> _Data provided_:
[Start of Attachment]

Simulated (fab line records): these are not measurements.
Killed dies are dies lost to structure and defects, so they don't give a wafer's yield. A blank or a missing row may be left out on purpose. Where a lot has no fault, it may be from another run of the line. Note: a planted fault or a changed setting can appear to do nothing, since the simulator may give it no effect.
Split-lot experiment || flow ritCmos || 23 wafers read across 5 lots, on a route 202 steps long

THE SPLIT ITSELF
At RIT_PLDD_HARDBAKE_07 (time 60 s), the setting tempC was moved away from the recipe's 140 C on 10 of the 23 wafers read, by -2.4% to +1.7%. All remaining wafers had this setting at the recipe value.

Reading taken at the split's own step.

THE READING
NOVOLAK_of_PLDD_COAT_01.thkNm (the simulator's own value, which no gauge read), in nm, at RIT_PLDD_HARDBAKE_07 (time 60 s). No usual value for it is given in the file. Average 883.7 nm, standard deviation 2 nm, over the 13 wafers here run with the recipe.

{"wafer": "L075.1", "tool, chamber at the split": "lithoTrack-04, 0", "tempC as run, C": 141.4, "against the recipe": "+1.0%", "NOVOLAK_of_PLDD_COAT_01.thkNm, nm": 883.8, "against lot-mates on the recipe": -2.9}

[End of Attachment]

> _Work task_:
Retype every record above exactly as it stands.

> _Written reply_:
Simulated (fab line records): these are not measurements.
Killed dies are dies lost to structure and defects, so they don't give a wafer's yield. A blank or a missing row may be left out on purpose. Where a lot has no fault, it may be from another run of the line. Note: a planted fault or a changed setting can appear to do nothing, since the simulator may give it no effect.
Split-lot experiment || flow ritCmos || 23 wafers read across 5 lots, on a route 202 steps long

THE SPLIT ITSELF
At RIT_PLDD_HARDBAKE_07 (time 60 s), the setting tempC was moved away from the recipe's 140 C on 10 of the 23 wafers read, by -2.4% to +1.7%. All remaining wafers had this setting at the recipe value.

Reading taken at the split's own step.

THE READING
NOVOLAK_of_PLDD_COAT_01.thkNm (the simulator's own value, which no gauge read), in nm, at RIT_PLDD_HARDBAKE_07 (time 60 s). No usual value for it is given in the file. Average 883.7 nm, standard deviation 2 nm, over the 13 wafers here run with the recipe.

{"wafer": "L075.1", "tool, chamber at the split": "lithoTrack-04, 0", "tempC as run, C": 141.4, "against the recipe": "+1.0%", "NOVOLAK_of_PLDD_COAT_01.thkNm, nm": 883.8, "against lot-mates on the recipe": -2.9}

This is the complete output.